■ **Action item**: Print the first line of the records below and every line after it, up to and including the line with "step 10: STRIP: etch materials polySi". Print nothing else.

■ **Provided information**:
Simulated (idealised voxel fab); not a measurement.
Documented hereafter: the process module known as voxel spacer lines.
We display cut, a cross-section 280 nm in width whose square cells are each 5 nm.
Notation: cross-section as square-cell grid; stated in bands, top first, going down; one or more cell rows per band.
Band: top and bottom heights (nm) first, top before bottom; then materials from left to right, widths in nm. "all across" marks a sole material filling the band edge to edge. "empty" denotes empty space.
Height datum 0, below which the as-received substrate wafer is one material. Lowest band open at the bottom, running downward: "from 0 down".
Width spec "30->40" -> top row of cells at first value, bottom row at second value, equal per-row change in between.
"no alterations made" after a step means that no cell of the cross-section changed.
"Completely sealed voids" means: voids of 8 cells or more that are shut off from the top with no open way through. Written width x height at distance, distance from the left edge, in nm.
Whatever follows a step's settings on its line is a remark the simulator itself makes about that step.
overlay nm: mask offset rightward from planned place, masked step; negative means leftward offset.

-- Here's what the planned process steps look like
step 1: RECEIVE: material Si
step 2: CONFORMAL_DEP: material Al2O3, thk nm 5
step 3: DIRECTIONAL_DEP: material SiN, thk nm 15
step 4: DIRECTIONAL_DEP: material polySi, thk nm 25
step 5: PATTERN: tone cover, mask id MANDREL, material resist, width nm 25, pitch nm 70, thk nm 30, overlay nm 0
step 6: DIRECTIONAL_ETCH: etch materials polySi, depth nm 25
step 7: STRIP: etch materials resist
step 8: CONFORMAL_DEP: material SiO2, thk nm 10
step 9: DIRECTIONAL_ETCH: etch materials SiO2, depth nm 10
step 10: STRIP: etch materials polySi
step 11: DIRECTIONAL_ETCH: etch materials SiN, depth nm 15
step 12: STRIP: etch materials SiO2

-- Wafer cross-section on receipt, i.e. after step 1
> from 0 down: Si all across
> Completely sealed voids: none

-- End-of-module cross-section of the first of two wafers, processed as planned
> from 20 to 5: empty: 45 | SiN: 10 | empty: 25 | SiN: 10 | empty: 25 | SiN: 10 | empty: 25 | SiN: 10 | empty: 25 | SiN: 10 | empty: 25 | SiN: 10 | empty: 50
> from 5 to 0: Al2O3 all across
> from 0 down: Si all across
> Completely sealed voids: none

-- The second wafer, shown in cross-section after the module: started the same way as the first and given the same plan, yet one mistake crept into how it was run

■ **Your response**:
Simulated (idealised voxel fab); not a measurement.
Documented hereafter: the process module known as voxel spacer lines.
We display cut, a cross-section 280 nm in width whose square cells are each 5 nm.
Notation: cross-section as square-cell grid; stated in bands, top first, going down; one or more cell rows per band.
Band: top and bottom heights (nm) first, top before bottom; then materials from left to right, widths in nm. "all across" marks a sole material filling the band edge to edge. "empty" denotes empty space.
Height datum 0, below which the as-received substrate wafer is one material. Lowest band open at the bottom, running downward: "from 0 down".
Width spec "30->40" -> top row of cells at first value, bottom row at second value, equal per-row change in between.
"no alterations made" after a step means that no cell of the cross-section changed.
"Completely sealed voids" means: voids of 8 cells or more that are shut off from the top with no open way through. Written width x height at distance, distance from the left edge, in nm.
Whatever follows a step's settings on its line is a remark the simulator itself makes about that step.
overlay nm: mask offset rightward from planned place, masked step; negative means leftward offset.

-- Here's what the planned process steps look like
step 1: RECEIVE: material Si
step 2: CONFORMAL_DEP: material Al2O3, thk nm 5
step 3: DIRECTIONAL_DEP: material SiN, thk nm 15
step 4: DIRECTIONAL_DEP: material polySi, thk nm 25
step 5: PATTERN: tone cover, mask id MANDREL, material resist, width nm 25, pitch nm 70, thk nm 30, overlay nm 0
step 6: DIRECTIONAL_ETCH: etch materials polySi, depth nm 25
step 7: STRIP: etch materials resist
step 8: CONFORMAL_DEP: material SiO2, thk nm 10
step 9: DIRECTIONAL_ETCH: etch materials SiO2, depth nm 10
step 10: STRIP: etch materials polySi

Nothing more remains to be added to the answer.